§ Work item
Word-for-word transcription is needed for all of the entries.

§ Study material
━━━━━━━━━━

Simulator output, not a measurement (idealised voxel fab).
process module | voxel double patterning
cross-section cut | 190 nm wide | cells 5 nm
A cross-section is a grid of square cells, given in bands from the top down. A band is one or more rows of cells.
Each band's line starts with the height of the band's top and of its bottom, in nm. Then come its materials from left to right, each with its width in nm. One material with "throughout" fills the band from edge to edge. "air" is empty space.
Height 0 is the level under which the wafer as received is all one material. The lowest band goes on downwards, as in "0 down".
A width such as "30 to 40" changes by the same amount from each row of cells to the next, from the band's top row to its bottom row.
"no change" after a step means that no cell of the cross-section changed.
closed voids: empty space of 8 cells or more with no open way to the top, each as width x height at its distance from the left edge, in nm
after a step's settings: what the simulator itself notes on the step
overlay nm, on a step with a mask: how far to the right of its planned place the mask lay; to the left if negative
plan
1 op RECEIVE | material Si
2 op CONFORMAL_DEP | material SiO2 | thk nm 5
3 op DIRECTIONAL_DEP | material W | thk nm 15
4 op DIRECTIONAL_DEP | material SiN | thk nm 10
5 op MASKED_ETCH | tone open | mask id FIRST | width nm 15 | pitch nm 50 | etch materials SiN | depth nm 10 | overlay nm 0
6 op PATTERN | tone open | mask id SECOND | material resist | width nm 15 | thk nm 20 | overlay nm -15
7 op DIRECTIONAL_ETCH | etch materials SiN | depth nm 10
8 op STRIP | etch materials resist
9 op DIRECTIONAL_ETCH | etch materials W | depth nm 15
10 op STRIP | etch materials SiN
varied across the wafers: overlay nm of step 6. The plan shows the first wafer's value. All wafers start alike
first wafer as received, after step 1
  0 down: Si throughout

━━━━━━━━━━

§ Exercise result
Simulator output, not a measurement (idealised voxel fab).
process module | voxel double patterning
cross-section cut | 190 nm wide | cells 5 nm
A cross-section is a grid of square cells, given in bands from the top down. A band is one or more rows of cells.
Each band's line starts with the height of the band's top and of its bottom, in nm. Then come its materials from left to right, each with its width in nm. One material with "throughout" fills the band from edge to edge. "air" is empty space.
Height 0 is the level under which the wafer as received is all one material. The lowest band goes on downwards, as in "0 down".
A width such as "30 to 40" changes by the same amount from each row of cells to the next, from the band's top row to its bottom row.
"no change" after a step means that no cell of the cross-section changed.
closed voids: empty space of 8 cells or more with no open way to the top, each as width x height at its distance from the left edge, in nm
after a step's settings: what the simulator itself notes on the step
overlay nm, on a step with a mask: how far to the right of its planned place the mask lay; to the left if negative
plan
1 op RECEIVE | material Si
2 op CONFORMAL_DEP | material SiO2 | thk nm 5
3 op DIRECTIONAL_DEP | material W | thk nm 15
4 op DIRECTIONAL_DEP | material SiN | thk nm 10
5 op MASKED_ETCH | tone open | mask id FIRST | width nm 15 | pitch nm 50 | etch materials SiN | depth nm 10 | overlay nm 0
6 op PATTERN | tone open | mask id SECOND | material resist | width nm 15 | thk nm 20 | overlay nm -15
7 op DIRECTIONAL_ETCH | etch materials SiN | depth nm 10
8 op STRIP | etch materials resist
9 op DIRECTIONAL_ETCH | etch materials W | depth nm 15
10 op STRIP | etch materials SiN
varied across the wafers: overlay nm of step 6. The plan shows the first wafer's value. All wafers start alike
first wafer as received, after step 1
  0 down: Si throughout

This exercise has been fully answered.